Source material>
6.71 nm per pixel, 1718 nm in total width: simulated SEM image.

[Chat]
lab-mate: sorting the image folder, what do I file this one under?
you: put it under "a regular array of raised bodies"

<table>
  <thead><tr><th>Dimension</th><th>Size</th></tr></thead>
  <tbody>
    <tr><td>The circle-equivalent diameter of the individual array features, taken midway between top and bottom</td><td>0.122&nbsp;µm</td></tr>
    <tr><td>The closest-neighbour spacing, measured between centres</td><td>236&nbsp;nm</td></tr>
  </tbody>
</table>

Work item> All entries are to be repeated exactly and completely.

Exercise result>
6.71 nm per pixel, 1718 nm in total width: simulated SEM image.

[Chat]
lab-mate: sorting the image folder, what do I file this one under?
you: put it under "a regular array of raised bodies"

<table>
  <thead><tr><th>Dimension</th><th>Size</th></tr></thead>
  <tbody>
    <tr><td>The circle-equivalent diameter of the individual array features, taken midway between top and bottom</td><td>0.122&nbsp;µm</td></tr>
    <tr><td>The closest-neighbour spacing, measured between centres</td><td>236&nbsp;nm</td></tr>
  </tbody>
</table>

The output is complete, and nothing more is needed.